SOURCE INFORMATION>
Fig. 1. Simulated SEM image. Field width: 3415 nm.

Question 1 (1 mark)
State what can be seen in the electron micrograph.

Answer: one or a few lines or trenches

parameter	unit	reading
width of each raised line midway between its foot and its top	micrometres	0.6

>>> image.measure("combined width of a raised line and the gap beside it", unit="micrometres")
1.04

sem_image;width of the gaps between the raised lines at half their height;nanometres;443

WORK ORDER> Copying word for word, give each line of the data above from the first one through the line containing "width of each", and nothing else.

WRITTEN SOLUTION>
Fig. 1. Simulated SEM image. Field width: 3415 nm.

Question 1 (1 mark)
State what can be seen in the electron micrograph.

Answer: one or a few lines or trenches

parameter	unit	reading
width of each raised line midway between its foot and its top	micrometres	0.6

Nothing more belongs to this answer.